-- Extracted material --
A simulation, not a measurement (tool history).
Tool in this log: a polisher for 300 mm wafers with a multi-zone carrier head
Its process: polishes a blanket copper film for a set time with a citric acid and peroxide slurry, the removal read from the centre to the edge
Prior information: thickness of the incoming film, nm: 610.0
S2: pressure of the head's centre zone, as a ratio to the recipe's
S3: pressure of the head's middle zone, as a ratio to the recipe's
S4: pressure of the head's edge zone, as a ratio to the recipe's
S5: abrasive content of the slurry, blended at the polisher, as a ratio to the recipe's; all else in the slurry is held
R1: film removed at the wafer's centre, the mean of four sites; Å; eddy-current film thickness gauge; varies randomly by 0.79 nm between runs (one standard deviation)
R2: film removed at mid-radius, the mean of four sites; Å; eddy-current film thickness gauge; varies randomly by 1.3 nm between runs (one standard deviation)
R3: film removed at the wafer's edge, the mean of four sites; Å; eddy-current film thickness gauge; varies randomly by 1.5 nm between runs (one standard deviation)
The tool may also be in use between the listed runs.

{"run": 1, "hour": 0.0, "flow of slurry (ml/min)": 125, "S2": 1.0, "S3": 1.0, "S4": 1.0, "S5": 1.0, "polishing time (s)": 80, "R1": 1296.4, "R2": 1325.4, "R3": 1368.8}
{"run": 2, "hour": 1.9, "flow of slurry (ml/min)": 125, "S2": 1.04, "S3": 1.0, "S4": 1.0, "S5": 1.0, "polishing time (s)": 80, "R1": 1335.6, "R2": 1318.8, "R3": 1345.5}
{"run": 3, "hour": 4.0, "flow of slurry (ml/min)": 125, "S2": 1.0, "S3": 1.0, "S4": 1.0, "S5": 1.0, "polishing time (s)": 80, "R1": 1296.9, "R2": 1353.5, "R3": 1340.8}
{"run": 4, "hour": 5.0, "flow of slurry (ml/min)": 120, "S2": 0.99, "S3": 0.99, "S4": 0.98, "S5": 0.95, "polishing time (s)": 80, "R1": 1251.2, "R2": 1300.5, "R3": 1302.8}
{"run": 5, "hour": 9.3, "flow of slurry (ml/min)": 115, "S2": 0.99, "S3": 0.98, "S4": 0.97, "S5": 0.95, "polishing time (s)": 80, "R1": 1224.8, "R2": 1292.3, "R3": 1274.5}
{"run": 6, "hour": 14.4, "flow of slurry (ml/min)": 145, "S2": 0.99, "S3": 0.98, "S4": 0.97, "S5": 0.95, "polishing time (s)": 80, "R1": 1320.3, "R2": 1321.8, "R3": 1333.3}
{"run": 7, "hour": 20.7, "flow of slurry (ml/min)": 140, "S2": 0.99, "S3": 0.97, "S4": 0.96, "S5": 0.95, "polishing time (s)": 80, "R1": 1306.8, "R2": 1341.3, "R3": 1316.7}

-- Work order --
Restate verbatim the first line above and all lines after it through the line containing "S5: abrasive content"; omit the rest.

-- Answer area --
A simulation, not a measurement (tool history).
Tool in this log: a polisher for 300 mm wafers with a multi-zone carrier head
Its process: polishes a blanket copper film for a set time with a citric acid and peroxide slurry, the removal read from the centre to the edge
Prior information: thickness of the incoming film, nm: 610.0
S2: pressure of the head's centre zone, as a ratio to the recipe's
S3: pressure of the head's middle zone, as a ratio to the recipe's
S4: pressure of the head's edge zone, as a ratio to the recipe's
S5: abrasive content of the slurry, blended at the polisher, as a ratio to the recipe's; all else in the slurry is held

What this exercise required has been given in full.